== EXERCISE ==
In this exercise, the entries below are to be transcribed exactly, line by line.

== GIVEN RECORDS ==
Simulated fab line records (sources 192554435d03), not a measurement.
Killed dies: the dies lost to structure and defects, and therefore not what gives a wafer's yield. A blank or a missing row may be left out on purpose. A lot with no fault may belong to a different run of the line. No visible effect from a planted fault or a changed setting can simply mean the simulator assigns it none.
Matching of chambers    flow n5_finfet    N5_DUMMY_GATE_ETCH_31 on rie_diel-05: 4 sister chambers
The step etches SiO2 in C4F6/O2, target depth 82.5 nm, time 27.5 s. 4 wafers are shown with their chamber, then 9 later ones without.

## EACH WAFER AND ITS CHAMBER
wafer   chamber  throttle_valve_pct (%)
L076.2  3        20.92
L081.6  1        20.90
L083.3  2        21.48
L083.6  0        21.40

== PROBLEM SOLUTION ==
Simulated fab line records (sources 192554435d03), not a measurement.
Killed dies: the dies lost to structure and defects, and therefore not what gives a wafer's yield. A blank or a missing row may be left out on purpose. A lot with no fault may belong to a different run of the line. No visible effect from a planted fault or a changed setting can simply mean the simulator assigns it none.
Matching of chambers    flow n5_finfet    N5_DUMMY_GATE_ETCH_31 on rie_diel-05: 4 sister chambers
The step etches SiO2 in C4F6/O2, target depth 82.5 nm, time 27.5 s. 4 wafers are shown with their chamber, then 9 later ones without.

## EACH WAFER AND ITS CHAMBER
wafer   chamber  throttle_valve_pct (%)
L076.2  3        20.92
L081.6  1        20.90
L083.3  2        21.48
L083.6  0        21.40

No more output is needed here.